══ Supplied entries ══

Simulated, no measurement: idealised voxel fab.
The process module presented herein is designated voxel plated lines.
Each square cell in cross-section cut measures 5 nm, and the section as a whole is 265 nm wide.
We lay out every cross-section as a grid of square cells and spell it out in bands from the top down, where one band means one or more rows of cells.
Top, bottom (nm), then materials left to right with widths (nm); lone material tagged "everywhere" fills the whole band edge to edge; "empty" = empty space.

═══

### Requirement
Your job is to copy all the records exactly.

### Response
Simulated, no measurement: idealised voxel fab.
The process module presented herein is designated voxel plated lines.
Each square cell in cross-section cut measures 5 nm, and the section as a whole is 265 nm wide.
We lay out every cross-section as a grid of square cells and spell it out in bands from the top down, where one band means one or more rows of cells.
Top, bottom (nm), then materials left to right with widths (nm); lone material tagged "everywhere" fills the whole band edge to edge; "empty" = empty space.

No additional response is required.